* * * * * * * * *

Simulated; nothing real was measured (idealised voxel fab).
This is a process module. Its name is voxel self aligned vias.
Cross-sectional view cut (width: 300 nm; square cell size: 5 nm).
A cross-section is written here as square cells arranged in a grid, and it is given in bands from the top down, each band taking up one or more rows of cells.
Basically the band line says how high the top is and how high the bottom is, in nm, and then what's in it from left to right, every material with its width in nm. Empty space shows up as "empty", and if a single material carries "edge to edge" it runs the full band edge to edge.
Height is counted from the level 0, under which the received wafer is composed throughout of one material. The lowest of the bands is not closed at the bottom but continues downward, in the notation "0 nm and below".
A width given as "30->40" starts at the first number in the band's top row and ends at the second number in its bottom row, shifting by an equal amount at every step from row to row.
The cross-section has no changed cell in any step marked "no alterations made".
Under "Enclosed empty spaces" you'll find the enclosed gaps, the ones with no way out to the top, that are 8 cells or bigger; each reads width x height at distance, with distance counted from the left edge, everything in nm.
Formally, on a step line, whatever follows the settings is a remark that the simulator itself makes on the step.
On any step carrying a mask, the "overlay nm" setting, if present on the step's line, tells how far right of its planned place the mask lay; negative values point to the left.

* * * * * * * * *

## Assigned task
Print all the entries above. Keep each one exact.

## Answer area
Simulated; nothing real was measured (idealised voxel fab).
This is a process module. Its name is voxel self aligned vias.
Cross-sectional view cut (width: 300 nm; square cell size: 5 nm).
A cross-section is written here as square cells arranged in a grid, and it is given in bands from the top down, each band taking up one or more rows of cells.
Basically the band line says how high the top is and how high the bottom is, in nm, and then what's in it from left to right, every material with its width in nm. Empty space shows up as "empty", and if a single material carries "edge to edge" it runs the full band edge to edge.
Height is counted from the level 0, under which the received wafer is composed throughout of one material. The lowest of the bands is not closed at the bottom but continues downward, in the notation "0 nm and below".
A width given as "30->40" starts at the first number in the band's top row and ends at the second number in its bottom row, shifting by an equal amount at every step from row to row.
The cross-section has no changed cell in any step marked "no alterations made".
Under "Enclosed empty spaces" you'll find the enclosed gaps, the ones with no way out to the top, that are 8 cells or bigger; each reads width x height at distance, with distance counted from the left edge, everything in nm.
Formally, on a step line, whatever follows the settings is a remark that the simulator itself makes on the step.
On any step carrying a mask, the "overlay nm" setting, if present on the step's line, tells how far right of its planned place the mask lay; negative values point to the left.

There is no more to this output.